▶ _EXERCISE_
Taking the listing below, restate word for word each line from the line with "contents? parallel lines" to the line with "Fill in the blank using the image.", ends included, and stop there.

▶ _SOURCE DATA_
[Start of section]
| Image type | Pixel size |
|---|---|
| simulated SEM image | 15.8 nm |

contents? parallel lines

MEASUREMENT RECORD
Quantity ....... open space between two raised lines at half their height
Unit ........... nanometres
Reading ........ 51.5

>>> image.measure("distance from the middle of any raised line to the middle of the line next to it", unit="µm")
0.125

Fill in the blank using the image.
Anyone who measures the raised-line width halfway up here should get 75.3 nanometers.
[End of section]

▶ _WRITTEN REPLY_
contents? parallel lines

MEASUREMENT RECORD
Quantity ....... open space between two raised lines at half their height
Unit ........... nanometres
Reading ........ 51.5

>>> image.measure("distance from the middle of any raised line to the middle of the line next to it", unit="µm")
0.125

Fill in the blank using the image.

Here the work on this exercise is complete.